-*-*-

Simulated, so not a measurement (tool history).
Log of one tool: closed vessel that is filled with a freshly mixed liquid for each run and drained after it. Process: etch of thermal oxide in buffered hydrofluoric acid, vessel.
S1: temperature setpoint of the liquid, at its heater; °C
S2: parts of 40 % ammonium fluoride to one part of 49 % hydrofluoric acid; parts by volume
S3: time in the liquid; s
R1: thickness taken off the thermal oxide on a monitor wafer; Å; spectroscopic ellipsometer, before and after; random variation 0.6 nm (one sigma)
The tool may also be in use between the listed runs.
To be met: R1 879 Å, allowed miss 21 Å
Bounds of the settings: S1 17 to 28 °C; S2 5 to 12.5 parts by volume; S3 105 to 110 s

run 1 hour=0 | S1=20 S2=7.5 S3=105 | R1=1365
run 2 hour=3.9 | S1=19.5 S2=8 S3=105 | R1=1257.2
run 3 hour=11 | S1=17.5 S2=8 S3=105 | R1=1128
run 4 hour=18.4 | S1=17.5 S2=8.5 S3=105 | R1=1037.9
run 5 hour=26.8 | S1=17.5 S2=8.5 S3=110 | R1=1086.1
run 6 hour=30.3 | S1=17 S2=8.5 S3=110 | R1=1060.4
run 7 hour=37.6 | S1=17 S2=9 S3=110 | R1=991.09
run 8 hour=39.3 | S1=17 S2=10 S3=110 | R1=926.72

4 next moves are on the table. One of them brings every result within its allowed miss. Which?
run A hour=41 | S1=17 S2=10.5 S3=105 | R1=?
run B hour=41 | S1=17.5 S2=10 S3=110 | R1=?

-*-*-

#### [Work order]
Each line of the listing should be copied exactly.

#### [Task result]
Simulated, so not a measurement (tool history).
Log of one tool: closed vessel that is filled with a freshly mixed liquid for each run and drained after it. Process: etch of thermal oxide in buffered hydrofluoric acid, vessel.
S1: temperature setpoint of the liquid, at its heater; °C
S2: parts of 40 % ammonium fluoride to one part of 49 % hydrofluoric acid; parts by volume
S3: time in the liquid; s
R1: thickness taken off the thermal oxide on a monitor wafer; Å; spectroscopic ellipsometer, before and after; random variation 0.6 nm (one sigma)
The tool may also be in use between the listed runs.
To be met: R1 879 Å, allowed miss 21 Å
Bounds of the settings: S1 17 to 28 °C; S2 5 to 12.5 parts by volume; S3 105 to 110 s

run 1 hour=0 | S1=20 S2=7.5 S3=105 | R1=1365
run 2 hour=3.9 | S1=19.5 S2=8 S3=105 | R1=1257.2
run 3 hour=11 | S1=17.5 S2=8 S3=105 | R1=1128
run 4 hour=18.4 | S1=17.5 S2=8.5 S3=105 | R1=1037.9
run 5 hour=26.8 | S1=17.5 S2=8.5 S3=110 | R1=1086.1
run 6 hour=30.3 | S1=17 S2=8.5 S3=110 | R1=1060.4
run 7 hour=37.6 | S1=17 S2=9 S3=110 | R1=991.09
run 8 hour=39.3 | S1=17 S2=10 S3=110 | R1=926.72

4 next moves are on the table. One of them brings every result within its allowed miss. Which?
run A hour=41 | S1=17 S2=10.5 S3=105 | R1=?
run B hour=41 | S1=17.5 S2=10 S3=110 | R1=?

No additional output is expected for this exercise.